GIVEN INFORMATION:
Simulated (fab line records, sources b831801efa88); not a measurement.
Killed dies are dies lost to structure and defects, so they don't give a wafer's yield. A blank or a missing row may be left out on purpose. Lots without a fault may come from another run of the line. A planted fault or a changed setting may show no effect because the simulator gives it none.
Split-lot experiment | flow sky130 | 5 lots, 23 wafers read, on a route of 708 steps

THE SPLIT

WORK ORDER:
Output all records exactly, with nothing added or dropped.

PROBLEM SOLUTION:
Simulated (fab line records, sources b831801efa88); not a measurement.
Killed dies are dies lost to structure and defects, so they don't give a wafer's yield. A blank or a missing row may be left out on purpose. Lots without a fault may come from another run of the line. A planted fault or a changed setting may show no effect because the simulator gives it none.
Split-lot experiment | flow sky130 | 5 lots, 23 wafers read, on a route of 708 steps

THE SPLIT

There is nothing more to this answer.